**EXERCISE DATA**
• • • • •

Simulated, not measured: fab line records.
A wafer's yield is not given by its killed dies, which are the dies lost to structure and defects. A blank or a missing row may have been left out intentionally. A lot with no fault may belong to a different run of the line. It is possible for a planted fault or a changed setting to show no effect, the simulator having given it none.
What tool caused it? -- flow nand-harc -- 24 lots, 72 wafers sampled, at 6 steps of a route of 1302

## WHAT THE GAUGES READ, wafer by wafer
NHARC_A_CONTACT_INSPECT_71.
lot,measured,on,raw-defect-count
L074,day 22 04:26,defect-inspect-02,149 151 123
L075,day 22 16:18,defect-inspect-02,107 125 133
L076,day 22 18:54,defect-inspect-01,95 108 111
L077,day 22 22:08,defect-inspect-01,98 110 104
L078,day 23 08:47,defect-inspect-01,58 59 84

• • • • •

**TASK ITEM**
Reproduce all entries. Keep them exact.

**WRITTEN RESPONSE**
Simulated, not measured: fab line records.
A wafer's yield is not given by its killed dies, which are the dies lost to structure and defects. A blank or a missing row may have been left out intentionally. A lot with no fault may belong to a different run of the line. It is possible for a planted fault or a changed setting to show no effect, the simulator having given it none.
What tool caused it? -- flow nand-harc -- 24 lots, 72 wafers sampled, at 6 steps of a route of 1302

## WHAT THE GAUGES READ, wafer by wafer
NHARC_A_CONTACT_INSPECT_71.
lot,measured,on,raw-defect-count
L074,day 22 04:26,defect-inspect-02,149 151 123
L075,day 22 16:18,defect-inspect-02,107 125 133
L076,day 22 18:54,defect-inspect-01,95 108 111
L077,day 22 22:08,defect-inspect-01,98 110 104
L078,day 23 08:47,defect-inspect-01,58 59 84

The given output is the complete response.